_REQUIREMENT_: Below is a listing. Quote from it, exactly, the lines from the one containing "At SKY_CAP2M_SPUTTER_02 (material" down to the one containing "on the recipe", both ends included, and nothing else.

_ _ _ _

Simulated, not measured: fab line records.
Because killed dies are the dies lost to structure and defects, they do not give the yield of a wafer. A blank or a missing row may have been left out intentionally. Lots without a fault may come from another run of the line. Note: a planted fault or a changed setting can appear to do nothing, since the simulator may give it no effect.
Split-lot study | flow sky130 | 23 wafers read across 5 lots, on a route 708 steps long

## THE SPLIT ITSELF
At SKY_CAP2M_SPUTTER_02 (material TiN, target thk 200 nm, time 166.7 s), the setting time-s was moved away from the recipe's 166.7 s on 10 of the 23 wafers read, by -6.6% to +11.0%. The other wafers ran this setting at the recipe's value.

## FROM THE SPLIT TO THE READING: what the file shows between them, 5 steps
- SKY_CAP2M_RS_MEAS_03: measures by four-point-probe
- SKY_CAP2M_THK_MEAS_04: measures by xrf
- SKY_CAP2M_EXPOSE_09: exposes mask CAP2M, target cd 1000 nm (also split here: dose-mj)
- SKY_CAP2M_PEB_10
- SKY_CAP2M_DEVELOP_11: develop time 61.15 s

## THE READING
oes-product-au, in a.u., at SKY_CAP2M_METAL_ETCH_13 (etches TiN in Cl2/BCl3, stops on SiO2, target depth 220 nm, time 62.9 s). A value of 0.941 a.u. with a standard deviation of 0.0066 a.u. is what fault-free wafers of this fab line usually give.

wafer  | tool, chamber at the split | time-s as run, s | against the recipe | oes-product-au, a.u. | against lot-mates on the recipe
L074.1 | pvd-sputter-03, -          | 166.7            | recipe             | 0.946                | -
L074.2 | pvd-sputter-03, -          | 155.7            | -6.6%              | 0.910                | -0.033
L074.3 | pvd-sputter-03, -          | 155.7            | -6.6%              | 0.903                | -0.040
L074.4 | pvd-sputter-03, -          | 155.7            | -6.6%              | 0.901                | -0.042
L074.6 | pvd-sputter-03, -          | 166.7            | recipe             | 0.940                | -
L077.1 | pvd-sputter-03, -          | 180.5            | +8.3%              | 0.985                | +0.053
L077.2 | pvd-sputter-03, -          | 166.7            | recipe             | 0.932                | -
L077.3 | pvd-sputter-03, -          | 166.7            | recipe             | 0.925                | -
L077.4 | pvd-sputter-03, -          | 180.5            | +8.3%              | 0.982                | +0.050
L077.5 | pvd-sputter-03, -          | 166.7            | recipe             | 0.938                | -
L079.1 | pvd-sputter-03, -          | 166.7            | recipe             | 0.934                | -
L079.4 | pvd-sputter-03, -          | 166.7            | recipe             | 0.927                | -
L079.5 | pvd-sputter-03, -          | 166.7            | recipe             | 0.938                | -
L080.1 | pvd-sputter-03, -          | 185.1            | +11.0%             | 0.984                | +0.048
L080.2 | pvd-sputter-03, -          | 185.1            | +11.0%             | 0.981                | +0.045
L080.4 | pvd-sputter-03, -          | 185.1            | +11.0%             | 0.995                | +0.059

_ _ _ _

_ANSWER BOX_:
At SKY_CAP2M_SPUTTER_02 (material TiN, target thk 200 nm, time 166.7 s), the setting time-s was moved away from the recipe's 166.7 s on 10 of the 23 wafers read, by -6.6% to +11.0%. The other wafers ran this setting at the recipe's value.

## FROM THE SPLIT TO THE READING: what the file shows between them, 5 steps
- SKY_CAP2M_RS_MEAS_03: measures by four-point-probe
- SKY_CAP2M_THK_MEAS_04: measures by xrf
- SKY_CAP2M_EXPOSE_09: exposes mask CAP2M, target cd 1000 nm (also split here: dose-mj)
- SKY_CAP2M_PEB_10
- SKY_CAP2M_DEVELOP_11: develop time 61.15 s

## THE READING
oes-product-au, in a.u., at SKY_CAP2M_METAL_ETCH_13 (etches TiN in Cl2/BCl3, stops on SiO2, target depth 220 nm, time 62.9 s). A value of 0.941 a.u. with a standard deviation of 0.0066 a.u. is what fault-free wafers of this fab line usually give.

wafer  | tool, chamber at the split | time-s as run, s | against the recipe | oes-product-au, a.u. | against lot-mates on the recipe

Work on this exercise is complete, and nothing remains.